### MATERIAL PROVIDED

[Start of Attachment]

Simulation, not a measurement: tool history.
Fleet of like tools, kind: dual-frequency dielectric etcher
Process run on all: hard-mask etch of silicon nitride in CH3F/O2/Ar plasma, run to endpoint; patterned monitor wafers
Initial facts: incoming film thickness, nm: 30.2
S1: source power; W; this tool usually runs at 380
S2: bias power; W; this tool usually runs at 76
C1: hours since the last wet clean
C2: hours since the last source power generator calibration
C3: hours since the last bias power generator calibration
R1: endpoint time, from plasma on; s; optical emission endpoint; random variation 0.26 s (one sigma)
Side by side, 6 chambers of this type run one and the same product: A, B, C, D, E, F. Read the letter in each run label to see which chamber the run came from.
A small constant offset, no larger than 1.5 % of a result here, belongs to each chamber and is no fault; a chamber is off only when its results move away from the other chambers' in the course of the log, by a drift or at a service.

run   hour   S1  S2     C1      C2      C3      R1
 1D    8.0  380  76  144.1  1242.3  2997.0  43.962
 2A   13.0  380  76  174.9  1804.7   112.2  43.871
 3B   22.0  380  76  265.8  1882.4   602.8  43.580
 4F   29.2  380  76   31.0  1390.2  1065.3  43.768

[End of Attachment]

In the listing above, find the line with "S1: source power;" and the line with "Side by side, 6", then print exactly those two lines and every line between them, and nothing more.

S1: source power; W; this tool usually runs at 380
S2: bias power; W; this tool usually runs at 76
C1: hours since the last wet clean
C2: hours since the last source power generator calibration
C3: hours since the last bias power generator calibration
R1: endpoint time, from plasma on; s; optical emission endpoint; random variation 0.26 s (one sigma)
Side by side, 6 chambers of this type run one and the same product: A, B, C, D, E, F. Read the letter in each run label to see which chamber the run came from.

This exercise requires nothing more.